■ **DATASET ENTRIES**
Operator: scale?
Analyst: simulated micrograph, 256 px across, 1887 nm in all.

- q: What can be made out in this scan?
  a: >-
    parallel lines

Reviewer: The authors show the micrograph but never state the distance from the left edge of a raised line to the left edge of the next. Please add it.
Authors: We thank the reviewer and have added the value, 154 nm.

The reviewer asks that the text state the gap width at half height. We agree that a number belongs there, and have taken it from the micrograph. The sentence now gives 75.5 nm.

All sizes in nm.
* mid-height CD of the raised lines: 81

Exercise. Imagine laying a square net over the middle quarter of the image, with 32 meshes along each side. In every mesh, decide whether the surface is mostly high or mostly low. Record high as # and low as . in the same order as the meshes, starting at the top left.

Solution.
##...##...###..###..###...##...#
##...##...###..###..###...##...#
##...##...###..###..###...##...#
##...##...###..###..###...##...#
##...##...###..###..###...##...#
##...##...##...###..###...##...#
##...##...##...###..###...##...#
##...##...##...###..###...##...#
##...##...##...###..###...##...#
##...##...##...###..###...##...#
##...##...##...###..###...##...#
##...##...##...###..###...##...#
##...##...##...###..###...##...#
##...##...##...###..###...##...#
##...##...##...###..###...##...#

■ **ACTIVITY**
In your answer, print every entry exactly as it appears.

■ **YOUR SOLUTION**
Operator: scale?
Analyst: simulated micrograph, 256 px across, 1887 nm in all.

- q: What can be made out in this scan?
  a: >-
    parallel lines

Reviewer: The authors show the micrograph but never state the distance from the left edge of a raised line to the left edge of the next. Please add it.
Authors: We thank the reviewer and have added the value, 154 nm.

The reviewer asks that the text state the gap width at half height. We agree that a number belongs there, and have taken it from the micrograph. The sentence now gives 75.5 nm.

All sizes in nm.
* mid-height CD of the raised lines: 81

Exercise. Imagine laying a square net over the middle quarter of the image, with 32 meshes along each side. In every mesh, decide whether the surface is mostly high or mostly low. Record high as # and low as . in the same order as the meshes, starting at the top left.

Solution.
##...##...###..###..###...##...#
##...##...###..###..###...##...#
##...##...###..###..###...##...#
##...##...###..###..###...##...#
##...##...###..###..###...##...#
##...##...##...###..###...##...#
##...##...##...###..###...##...#
##...##...##...###..###...##...#
##...##...##...###..###...##...#
##...##...##...###..###...##...#
##...##...##...###..###...##...#
##...##...##...###..###...##...#
##...##...##...###..###...##...#
##...##...##...###..###...##...#
##...##...##...###..###...##...#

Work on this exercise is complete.